● WORK ITEM:
When you reach the line containing "10000001111100000001111111111111", stop after it; until then, copy each line of the listing exactly, starting with the first.

● INFORMATION PROVIDED:
==*==

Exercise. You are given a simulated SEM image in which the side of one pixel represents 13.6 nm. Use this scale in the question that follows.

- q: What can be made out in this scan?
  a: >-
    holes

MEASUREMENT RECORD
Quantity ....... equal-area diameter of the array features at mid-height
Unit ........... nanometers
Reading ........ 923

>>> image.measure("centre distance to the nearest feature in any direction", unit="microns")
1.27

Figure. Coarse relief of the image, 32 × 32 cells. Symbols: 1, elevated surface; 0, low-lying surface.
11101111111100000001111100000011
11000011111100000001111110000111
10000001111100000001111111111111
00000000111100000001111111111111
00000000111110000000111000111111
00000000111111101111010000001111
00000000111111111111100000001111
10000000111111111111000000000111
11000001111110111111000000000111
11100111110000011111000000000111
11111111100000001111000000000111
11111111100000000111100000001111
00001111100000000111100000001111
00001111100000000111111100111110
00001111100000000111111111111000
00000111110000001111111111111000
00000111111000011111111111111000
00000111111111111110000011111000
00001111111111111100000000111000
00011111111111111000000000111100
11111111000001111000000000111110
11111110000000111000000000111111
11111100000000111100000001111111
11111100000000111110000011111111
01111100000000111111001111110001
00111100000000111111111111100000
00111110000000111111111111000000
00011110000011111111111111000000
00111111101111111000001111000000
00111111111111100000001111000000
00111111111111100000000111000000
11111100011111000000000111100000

==*==

● EXPECTED ANSWER:
Exercise. You are given a simulated SEM image in which the side of one pixel represents 13.6 nm. Use this scale in the question that follows.

- q: What can be made out in this scan?
  a: >-
    holes

MEASUREMENT RECORD
Quantity ....... equal-area diameter of the array features at mid-height
Unit ........... nanometers
Reading ........ 923

>>> image.measure("centre distance to the nearest feature in any direction", unit="microns")
1.27

Figure. Coarse relief of the image, 32 × 32 cells. Symbols: 1, elevated surface; 0, low-lying surface.
11101111111100000001111100000011
11000011111100000001111110000111
10000001111100000001111111111111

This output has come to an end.